Brief: Look at the entries below and restate word for word the lines from the first through the one that has "P3: etch of".

(Source data Opens)

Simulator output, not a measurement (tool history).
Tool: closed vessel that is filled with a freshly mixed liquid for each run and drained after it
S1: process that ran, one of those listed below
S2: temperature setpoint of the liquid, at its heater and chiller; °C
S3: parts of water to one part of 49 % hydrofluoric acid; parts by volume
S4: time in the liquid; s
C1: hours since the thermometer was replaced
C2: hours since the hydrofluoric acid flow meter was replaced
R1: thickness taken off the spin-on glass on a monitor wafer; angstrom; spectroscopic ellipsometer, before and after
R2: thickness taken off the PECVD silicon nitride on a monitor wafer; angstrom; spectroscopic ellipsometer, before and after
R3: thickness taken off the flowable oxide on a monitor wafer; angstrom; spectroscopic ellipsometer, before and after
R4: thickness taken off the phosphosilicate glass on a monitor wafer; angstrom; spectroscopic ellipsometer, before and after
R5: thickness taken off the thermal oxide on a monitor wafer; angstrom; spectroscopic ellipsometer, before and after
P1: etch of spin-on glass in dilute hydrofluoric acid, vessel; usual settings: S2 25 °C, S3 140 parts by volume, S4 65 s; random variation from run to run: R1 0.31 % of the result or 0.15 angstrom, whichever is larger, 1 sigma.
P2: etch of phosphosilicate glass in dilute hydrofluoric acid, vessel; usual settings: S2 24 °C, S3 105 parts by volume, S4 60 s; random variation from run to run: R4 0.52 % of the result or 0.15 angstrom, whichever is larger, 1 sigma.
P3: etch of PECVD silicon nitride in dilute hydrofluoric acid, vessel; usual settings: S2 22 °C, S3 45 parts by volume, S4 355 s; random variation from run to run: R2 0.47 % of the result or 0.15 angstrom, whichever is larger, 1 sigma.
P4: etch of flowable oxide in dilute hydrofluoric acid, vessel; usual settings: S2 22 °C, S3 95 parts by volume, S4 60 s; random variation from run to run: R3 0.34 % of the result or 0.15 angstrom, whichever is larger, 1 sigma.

(Source data Closes)

Task output:
Simulator output, not a measurement (tool history).
Tool: closed vessel that is filled with a freshly mixed liquid for each run and drained after it
S1: process that ran, one of those listed below
S2: temperature setpoint of the liquid, at its heater and chiller; °C
S3: parts of water to one part of 49 % hydrofluoric acid; parts by volume
S4: time in the liquid; s
C1: hours since the thermometer was replaced
C2: hours since the hydrofluoric acid flow meter was replaced
R1: thickness taken off the spin-on glass on a monitor wafer; angstrom; spectroscopic ellipsometer, before and after
R2: thickness taken off the PECVD silicon nitride on a monitor wafer; angstrom; spectroscopic ellipsometer, before and after
R3: thickness taken off the flowable oxide on a monitor wafer; angstrom; spectroscopic ellipsometer, before and after
R4: thickness taken off the phosphosilicate glass on a monitor wafer; angstrom; spectroscopic ellipsometer, before and after
R5: thickness taken off the thermal oxide on a monitor wafer; angstrom; spectroscopic ellipsometer, before and after
P1: etch of spin-on glass in dilute hydrofluoric acid, vessel; usual settings: S2 25 °C, S3 140 parts by volume, S4 65 s; random variation from run to run: R1 0.31 % of the result or 0.15 angstrom, whichever is larger, 1 sigma.
P2: etch of phosphosilicate glass in dilute hydrofluoric acid, vessel; usual settings: S2 24 °C, S3 105 parts by volume, S4 60 s; random variation from run to run: R4 0.52 % of the result or 0.15 angstrom, whichever is larger, 1 sigma.
P3: etch of PECVD silicon nitride in dilute hydrofluoric acid, vessel; usual settings: S2 22 °C, S3 45 parts by volume, S4 355 s; random variation from run to run: R2 0.47 % of the result or 0.15 angstrom, whichever is larger, 1 sigma.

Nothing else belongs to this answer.